**WORK REQUEST**.
Write out each line of the entries exactly, starting at the first and finishing with the line that contains "The settings may".

——

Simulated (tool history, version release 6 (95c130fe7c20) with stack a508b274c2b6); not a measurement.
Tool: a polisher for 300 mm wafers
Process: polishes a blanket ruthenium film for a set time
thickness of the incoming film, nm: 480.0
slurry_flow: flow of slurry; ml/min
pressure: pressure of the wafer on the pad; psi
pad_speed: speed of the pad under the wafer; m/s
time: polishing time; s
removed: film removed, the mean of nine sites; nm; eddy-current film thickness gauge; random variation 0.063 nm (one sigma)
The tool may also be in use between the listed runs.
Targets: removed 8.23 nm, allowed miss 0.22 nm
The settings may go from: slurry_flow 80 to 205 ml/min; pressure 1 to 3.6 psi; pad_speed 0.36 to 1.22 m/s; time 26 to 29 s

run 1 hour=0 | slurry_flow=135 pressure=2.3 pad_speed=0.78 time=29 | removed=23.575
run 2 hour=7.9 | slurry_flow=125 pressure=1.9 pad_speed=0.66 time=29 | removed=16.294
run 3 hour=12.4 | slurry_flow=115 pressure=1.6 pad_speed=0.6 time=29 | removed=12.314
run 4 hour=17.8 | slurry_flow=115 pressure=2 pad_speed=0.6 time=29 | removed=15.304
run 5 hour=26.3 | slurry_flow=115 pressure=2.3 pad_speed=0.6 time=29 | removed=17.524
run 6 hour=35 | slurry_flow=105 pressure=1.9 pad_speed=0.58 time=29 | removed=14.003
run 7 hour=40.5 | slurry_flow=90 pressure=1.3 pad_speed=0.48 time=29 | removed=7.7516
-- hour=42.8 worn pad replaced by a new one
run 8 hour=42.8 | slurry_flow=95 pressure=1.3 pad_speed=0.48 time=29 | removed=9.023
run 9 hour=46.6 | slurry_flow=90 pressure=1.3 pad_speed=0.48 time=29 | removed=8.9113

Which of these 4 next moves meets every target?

——

**ANSWER AREA**.
Simulated (tool history, version release 6 (95c130fe7c20) with stack a508b274c2b6); not a measurement.
Tool: a polisher for 300 mm wafers
Process: polishes a blanket ruthenium film for a set time
thickness of the incoming film, nm: 480.0
slurry_flow: flow of slurry; ml/min
pressure: pressure of the wafer on the pad; psi
pad_speed: speed of the pad under the wafer; m/s
time: polishing time; s
removed: film removed, the mean of nine sites; nm; eddy-current film thickness gauge; random variation 0.063 nm (one sigma)
The tool may also be in use between the listed runs.
Targets: removed 8.23 nm, allowed miss 0.22 nm
The settings may go from: slurry_flow 80 to 205 ml/min; pressure 1 to 3.6 psi; pad_speed 0.36 to 1.22 m/s; time 26 to 29 s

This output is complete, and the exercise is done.